• • • • •
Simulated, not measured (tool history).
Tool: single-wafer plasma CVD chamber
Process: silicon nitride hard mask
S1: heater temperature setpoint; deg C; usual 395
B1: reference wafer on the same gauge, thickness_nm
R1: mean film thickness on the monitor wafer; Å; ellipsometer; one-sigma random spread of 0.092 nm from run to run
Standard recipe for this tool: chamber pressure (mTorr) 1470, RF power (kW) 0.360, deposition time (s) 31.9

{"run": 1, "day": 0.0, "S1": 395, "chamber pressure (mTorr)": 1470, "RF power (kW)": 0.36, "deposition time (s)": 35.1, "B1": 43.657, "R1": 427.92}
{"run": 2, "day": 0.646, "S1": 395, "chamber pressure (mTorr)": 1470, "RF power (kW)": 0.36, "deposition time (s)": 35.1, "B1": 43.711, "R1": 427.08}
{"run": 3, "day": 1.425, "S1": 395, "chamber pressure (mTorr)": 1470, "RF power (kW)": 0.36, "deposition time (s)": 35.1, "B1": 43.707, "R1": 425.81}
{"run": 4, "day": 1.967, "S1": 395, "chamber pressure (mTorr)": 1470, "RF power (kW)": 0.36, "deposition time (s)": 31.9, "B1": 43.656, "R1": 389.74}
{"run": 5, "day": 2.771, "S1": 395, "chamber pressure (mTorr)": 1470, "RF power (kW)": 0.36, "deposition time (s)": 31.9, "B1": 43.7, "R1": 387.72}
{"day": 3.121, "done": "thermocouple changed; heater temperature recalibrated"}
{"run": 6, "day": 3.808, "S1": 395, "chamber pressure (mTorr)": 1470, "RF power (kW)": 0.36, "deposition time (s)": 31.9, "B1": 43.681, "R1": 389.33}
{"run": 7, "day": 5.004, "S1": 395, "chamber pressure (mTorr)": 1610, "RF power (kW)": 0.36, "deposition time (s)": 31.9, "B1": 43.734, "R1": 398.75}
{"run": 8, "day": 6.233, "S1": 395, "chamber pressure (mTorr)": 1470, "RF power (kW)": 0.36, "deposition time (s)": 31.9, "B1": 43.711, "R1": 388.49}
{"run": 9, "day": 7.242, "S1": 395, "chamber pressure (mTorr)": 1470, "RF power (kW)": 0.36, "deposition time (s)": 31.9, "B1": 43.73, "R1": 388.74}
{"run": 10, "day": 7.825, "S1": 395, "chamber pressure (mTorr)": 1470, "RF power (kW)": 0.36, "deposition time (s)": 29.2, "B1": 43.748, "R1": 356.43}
• • • • •

Action item:
Start at the first line of the data above. Stop after the line containing "R1: mean film", reproducing each line exactly and adding nothing.

Response area:
Simulated, not measured (tool history).
Tool: single-wafer plasma CVD chamber
Process: silicon nitride hard mask
S1: heater temperature setpoint; deg C; usual 395
B1: reference wafer on the same gauge, thickness_nm
R1: mean film thickness on the monitor wafer; Å; ellipsometer; one-sigma random spread of 0.092 nm from run to run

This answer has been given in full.